▼
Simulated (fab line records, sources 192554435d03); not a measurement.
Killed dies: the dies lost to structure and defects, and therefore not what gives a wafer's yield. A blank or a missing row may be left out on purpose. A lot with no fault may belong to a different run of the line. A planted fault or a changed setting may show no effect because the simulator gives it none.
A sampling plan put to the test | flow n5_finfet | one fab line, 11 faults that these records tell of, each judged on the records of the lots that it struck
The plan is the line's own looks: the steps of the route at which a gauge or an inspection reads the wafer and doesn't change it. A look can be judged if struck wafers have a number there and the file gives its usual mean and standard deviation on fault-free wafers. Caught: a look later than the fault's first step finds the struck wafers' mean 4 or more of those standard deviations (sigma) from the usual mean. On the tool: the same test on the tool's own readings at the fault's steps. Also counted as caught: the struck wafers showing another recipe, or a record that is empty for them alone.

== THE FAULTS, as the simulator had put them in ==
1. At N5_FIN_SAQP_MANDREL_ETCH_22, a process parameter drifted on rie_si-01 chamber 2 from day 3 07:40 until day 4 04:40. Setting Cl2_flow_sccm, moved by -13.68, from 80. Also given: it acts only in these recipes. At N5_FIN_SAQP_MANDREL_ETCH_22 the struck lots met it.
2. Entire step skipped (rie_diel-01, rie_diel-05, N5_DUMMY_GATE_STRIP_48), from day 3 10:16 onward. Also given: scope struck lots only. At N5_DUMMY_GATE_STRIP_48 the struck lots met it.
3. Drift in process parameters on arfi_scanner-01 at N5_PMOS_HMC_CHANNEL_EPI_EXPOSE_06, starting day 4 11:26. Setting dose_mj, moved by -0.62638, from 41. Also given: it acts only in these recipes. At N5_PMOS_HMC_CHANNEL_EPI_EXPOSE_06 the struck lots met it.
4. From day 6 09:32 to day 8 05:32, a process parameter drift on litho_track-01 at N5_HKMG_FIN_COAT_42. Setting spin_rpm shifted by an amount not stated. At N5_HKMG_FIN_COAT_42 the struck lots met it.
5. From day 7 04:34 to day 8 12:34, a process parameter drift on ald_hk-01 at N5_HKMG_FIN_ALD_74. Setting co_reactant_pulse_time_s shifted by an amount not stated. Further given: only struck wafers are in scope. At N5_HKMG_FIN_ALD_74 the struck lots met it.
▲

- [WORK ORDER]: Retype, exactly as written, everything from the first line of the data above through the line containing "A sampling plan". Nothing else should appear.

- [WRITTEN SOLUTION]:
Simulated (fab line records, sources 192554435d03); not a measurement.
Killed dies: the dies lost to structure and defects, and therefore not what gives a wafer's yield. A blank or a missing row may be left out on purpose. A lot with no fault may belong to a different run of the line. A planted fault or a changed setting may show no effect because the simulator gives it none.
A sampling plan put to the test | flow n5_finfet | one fab line, 11 faults that these records tell of, each judged on the records of the lots that it struck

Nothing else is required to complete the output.